Work item:
Return the full listing below, unchanged.

══════
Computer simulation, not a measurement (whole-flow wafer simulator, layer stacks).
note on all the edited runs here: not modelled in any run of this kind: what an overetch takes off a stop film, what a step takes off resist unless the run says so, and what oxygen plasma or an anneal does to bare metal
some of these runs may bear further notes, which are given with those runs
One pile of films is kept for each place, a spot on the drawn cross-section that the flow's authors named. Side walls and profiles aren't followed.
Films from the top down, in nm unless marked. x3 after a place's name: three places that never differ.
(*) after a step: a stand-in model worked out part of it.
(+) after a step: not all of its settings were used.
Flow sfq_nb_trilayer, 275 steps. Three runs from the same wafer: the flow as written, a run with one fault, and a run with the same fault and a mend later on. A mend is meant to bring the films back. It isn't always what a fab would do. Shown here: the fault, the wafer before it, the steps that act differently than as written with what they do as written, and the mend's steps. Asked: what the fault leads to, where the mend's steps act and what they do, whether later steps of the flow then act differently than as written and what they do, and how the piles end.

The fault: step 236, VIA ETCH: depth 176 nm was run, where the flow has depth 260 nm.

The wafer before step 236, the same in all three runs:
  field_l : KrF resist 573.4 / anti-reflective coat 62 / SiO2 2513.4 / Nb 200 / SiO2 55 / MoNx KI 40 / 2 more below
══════

Response area:
Computer simulation, not a measurement (whole-flow wafer simulator, layer stacks).
note on all the edited runs here: not modelled in any run of this kind: what an overetch takes off a stop film, what a step takes off resist unless the run says so, and what oxygen plasma or an anneal does to bare metal
some of these runs may bear further notes, which are given with those runs
One pile of films is kept for each place, a spot on the drawn cross-section that the flow's authors named. Side walls and profiles aren't followed.
Films from the top down, in nm unless marked. x3 after a place's name: three places that never differ.
(*) after a step: a stand-in model worked out part of it.
(+) after a step: not all of its settings were used.
Flow sfq_nb_trilayer, 275 steps. Three runs from the same wafer: the flow as written, a run with one fault, and a run with the same fault and a mend later on. A mend is meant to bring the films back. It isn't always what a fab would do. Shown here: the fault, the wafer before it, the steps that act differently than as written with what they do as written, and the mend's steps. Asked: what the fault leads to, where the mend's steps act and what they do, whether later steps of the flow then act differently than as written and what they do, and how the piles end.

The fault: step 236, VIA ETCH: depth 176 nm was run, where the flow has depth 260 nm.

The wafer before step 236, the same in all three runs:
  field_l : KrF resist 573.4 / anti-reflective coat 62 / SiO2 2513.4 / Nb 200 / SiO2 55 / MoNx KI 40 / 2 more below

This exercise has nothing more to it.